Action item:
From the entries below, please output exactly the lines starting at the one containing "L078.5 | krf-scanner-02, 0" and ending at the one containing "L084.6 | krf-scanner-02, 0", both included.

• • • • • • •
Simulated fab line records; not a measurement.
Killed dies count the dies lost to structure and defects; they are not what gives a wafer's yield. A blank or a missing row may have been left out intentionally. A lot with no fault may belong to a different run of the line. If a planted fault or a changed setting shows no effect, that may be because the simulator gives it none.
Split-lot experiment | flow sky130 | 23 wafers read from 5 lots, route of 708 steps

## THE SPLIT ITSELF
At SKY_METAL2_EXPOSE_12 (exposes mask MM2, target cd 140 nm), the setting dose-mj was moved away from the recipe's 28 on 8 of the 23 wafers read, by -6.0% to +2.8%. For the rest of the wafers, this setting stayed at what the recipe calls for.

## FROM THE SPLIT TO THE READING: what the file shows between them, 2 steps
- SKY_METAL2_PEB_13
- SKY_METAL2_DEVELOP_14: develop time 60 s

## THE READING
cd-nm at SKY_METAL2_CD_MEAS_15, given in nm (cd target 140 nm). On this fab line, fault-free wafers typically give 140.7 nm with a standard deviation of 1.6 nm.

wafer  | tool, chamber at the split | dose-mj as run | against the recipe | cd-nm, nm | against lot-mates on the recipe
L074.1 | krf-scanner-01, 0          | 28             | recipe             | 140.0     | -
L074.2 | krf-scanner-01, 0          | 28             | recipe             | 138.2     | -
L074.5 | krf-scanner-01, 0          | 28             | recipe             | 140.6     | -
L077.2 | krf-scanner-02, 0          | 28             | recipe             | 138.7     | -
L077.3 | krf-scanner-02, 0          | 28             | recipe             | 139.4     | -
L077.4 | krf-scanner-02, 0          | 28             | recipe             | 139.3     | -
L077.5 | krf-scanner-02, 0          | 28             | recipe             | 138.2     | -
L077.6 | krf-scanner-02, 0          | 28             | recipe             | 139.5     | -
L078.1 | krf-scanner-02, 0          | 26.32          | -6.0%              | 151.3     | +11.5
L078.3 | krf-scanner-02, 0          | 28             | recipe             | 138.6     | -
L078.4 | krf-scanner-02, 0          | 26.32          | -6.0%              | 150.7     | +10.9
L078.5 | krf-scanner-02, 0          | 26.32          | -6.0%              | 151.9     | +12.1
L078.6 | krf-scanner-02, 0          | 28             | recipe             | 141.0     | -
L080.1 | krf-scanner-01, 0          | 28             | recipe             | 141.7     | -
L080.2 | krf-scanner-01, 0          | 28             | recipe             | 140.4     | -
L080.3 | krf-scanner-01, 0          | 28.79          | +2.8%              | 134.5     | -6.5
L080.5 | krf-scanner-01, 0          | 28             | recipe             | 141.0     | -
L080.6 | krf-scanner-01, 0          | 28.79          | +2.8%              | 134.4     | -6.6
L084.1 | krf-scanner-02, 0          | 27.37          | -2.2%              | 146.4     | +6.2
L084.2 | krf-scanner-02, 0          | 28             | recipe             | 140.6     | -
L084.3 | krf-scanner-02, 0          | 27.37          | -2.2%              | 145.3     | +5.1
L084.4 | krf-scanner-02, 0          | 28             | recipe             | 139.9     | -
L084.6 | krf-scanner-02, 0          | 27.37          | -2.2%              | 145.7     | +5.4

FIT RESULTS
• • • • • • •

Worked solution:
L078.5 | krf-scanner-02, 0          | 26.32          | -6.0%              | 151.9     | +12.1
L078.6 | krf-scanner-02, 0          | 28             | recipe             | 141.0     | -
L080.1 | krf-scanner-01, 0          | 28             | recipe             | 141.7     | -
L080.2 | krf-scanner-01, 0          | 28             | recipe             | 140.4     | -
L080.3 | krf-scanner-01, 0          | 28.79          | +2.8%              | 134.5     | -6.5
L080.5 | krf-scanner-01, 0          | 28             | recipe             | 141.0     | -
L080.6 | krf-scanner-01, 0          | 28.79          | +2.8%              | 134.4     | -6.6
L084.1 | krf-scanner-02, 0          | 27.37          | -2.2%              | 146.4     | +6.2
L084.2 | krf-scanner-02, 0          | 28             | recipe             | 140.6     | -
L084.3 | krf-scanner-02, 0          | 27.37          | -2.2%              | 145.3     | +5.1
L084.4 | krf-scanner-02, 0          | 28             | recipe             | 139.9     | -
L084.6 | krf-scanner-02, 0          | 27.37          | -2.2%              | 145.7     | +5.4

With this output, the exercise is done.